__Work instruction__:
All of the records must be set down again word for word.

- - -

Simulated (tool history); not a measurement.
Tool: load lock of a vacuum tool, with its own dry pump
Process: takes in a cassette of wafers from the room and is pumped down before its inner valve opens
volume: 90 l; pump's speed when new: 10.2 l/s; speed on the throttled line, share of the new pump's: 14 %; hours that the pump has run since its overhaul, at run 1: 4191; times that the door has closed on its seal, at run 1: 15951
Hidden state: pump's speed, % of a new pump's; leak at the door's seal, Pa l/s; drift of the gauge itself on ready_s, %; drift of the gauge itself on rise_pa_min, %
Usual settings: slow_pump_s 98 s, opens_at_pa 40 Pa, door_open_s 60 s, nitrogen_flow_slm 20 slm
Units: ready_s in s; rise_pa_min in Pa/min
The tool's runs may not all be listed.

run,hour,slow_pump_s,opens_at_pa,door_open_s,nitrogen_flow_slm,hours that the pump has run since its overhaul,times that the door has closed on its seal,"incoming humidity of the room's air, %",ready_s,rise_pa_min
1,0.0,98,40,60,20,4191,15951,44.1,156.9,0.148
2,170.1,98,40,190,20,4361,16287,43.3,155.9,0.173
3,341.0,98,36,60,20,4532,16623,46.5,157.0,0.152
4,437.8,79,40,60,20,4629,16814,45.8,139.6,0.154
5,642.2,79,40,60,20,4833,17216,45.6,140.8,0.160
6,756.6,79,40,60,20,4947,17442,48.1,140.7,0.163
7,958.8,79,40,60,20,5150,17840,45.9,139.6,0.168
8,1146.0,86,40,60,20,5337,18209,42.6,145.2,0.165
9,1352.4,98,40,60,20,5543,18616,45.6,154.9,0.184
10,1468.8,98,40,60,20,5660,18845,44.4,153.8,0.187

- - -

__Task answer__:
Simulated (tool history); not a measurement.
Tool: load lock of a vacuum tool, with its own dry pump
Process: takes in a cassette of wafers from the room and is pumped down before its inner valve opens
volume: 90 l; pump's speed when new: 10.2 l/s; speed on the throttled line, share of the new pump's: 14 %; hours that the pump has run since its overhaul, at run 1: 4191; times that the door has closed on its seal, at run 1: 15951
Hidden state: pump's speed, % of a new pump's; leak at the door's seal, Pa l/s; drift of the gauge itself on ready_s, %; drift of the gauge itself on rise_pa_min, %
Usual settings: slow_pump_s 98 s, opens_at_pa 40 Pa, door_open_s 60 s, nitrogen_flow_slm 20 slm
Units: ready_s in s; rise_pa_min in Pa/min
The tool's runs may not all be listed.

run,hour,slow_pump_s,opens_at_pa,door_open_s,nitrogen_flow_slm,hours that the pump has run since its overhaul,times that the door has closed on its seal,"incoming humidity of the room's air, %",ready_s,rise_pa_min
1,0.0,98,40,60,20,4191,15951,44.1,156.9,0.148
2,170.1,98,40,190,20,4361,16287,43.3,155.9,0.173
3,341.0,98,36,60,20,4532,16623,46.5,157.0,0.152
4,437.8,79,40,60,20,4629,16814,45.8,139.6,0.154
5,642.2,79,40,60,20,4833,17216,45.6,140.8,0.160
6,756.6,79,40,60,20,4947,17442,48.1,140.7,0.163
7,958.8,79,40,60,20,5150,17840,45.9,139.6,0.168
8,1146.0,86,40,60,20,5337,18209,42.6,145.2,0.165
9,1352.4,98,40,60,20,5543,18616,45.6,154.9,0.184
10,1468.8,98,40,60,20,5660,18845,44.4,153.8,0.187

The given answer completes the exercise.